▸ **EXTRACTED RECORDS**:
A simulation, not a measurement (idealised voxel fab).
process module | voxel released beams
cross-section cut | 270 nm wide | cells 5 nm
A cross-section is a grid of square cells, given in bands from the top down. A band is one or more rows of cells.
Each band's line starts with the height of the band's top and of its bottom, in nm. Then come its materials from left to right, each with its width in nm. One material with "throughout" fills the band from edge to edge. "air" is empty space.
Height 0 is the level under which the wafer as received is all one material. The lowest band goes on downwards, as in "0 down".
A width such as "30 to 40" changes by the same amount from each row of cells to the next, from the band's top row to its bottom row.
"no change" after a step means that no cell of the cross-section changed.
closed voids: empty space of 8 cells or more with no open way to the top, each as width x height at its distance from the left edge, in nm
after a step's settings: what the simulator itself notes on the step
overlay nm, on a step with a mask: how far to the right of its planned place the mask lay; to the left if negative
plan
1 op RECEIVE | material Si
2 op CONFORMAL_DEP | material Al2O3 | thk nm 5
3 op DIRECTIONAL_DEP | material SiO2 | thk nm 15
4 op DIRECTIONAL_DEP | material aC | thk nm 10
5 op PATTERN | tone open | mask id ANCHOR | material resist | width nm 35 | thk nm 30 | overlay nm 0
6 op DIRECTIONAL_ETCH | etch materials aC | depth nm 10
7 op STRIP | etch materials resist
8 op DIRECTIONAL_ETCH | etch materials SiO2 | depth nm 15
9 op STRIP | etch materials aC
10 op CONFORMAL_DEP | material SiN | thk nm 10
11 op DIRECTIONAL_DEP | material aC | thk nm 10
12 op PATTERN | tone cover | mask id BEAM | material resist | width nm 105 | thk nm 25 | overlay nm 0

▸ **EXERCISE**:
Write the records above out again precisely.

▸ **ANSWER SPACE**:
A simulation, not a measurement (idealised voxel fab).
process module | voxel released beams
cross-section cut | 270 nm wide | cells 5 nm
A cross-section is a grid of square cells, given in bands from the top down. A band is one or more rows of cells.
Each band's line starts with the height of the band's top and of its bottom, in nm. Then come its materials from left to right, each with its width in nm. One material with "throughout" fills the band from edge to edge. "air" is empty space.
Height 0 is the level under which the wafer as received is all one material. The lowest band goes on downwards, as in "0 down".
A width such as "30 to 40" changes by the same amount from each row of cells to the next, from the band's top row to its bottom row.
"no change" after a step means that no cell of the cross-section changed.
closed voids: empty space of 8 cells or more with no open way to the top, each as width x height at its distance from the left edge, in nm
after a step's settings: what the simulator itself notes on the step
overlay nm, on a step with a mask: how far to the right of its planned place the mask lay; to the left if negative
plan
1 op RECEIVE | material Si
2 op CONFORMAL_DEP | material Al2O3 | thk nm 5
3 op DIRECTIONAL_DEP | material SiO2 | thk nm 15
4 op DIRECTIONAL_DEP | material aC | thk nm 10
5 op PATTERN | tone open | mask id ANCHOR | material resist | width nm 35 | thk nm 30 | overlay nm 0
6 op DIRECTIONAL_ETCH | etch materials aC | depth nm 10
7 op STRIP | etch materials resist
8 op DIRECTIONAL_ETCH | etch materials SiO2 | depth nm 15
9 op STRIP | etch materials aC
10 op CONFORMAL_DEP | material SiN | thk nm 10
11 op DIRECTIONAL_DEP | material aC | thk nm 10
12 op PATTERN | tone cover | mask id BEAM | material resist | width nm 105 | thk nm 25 | overlay nm 0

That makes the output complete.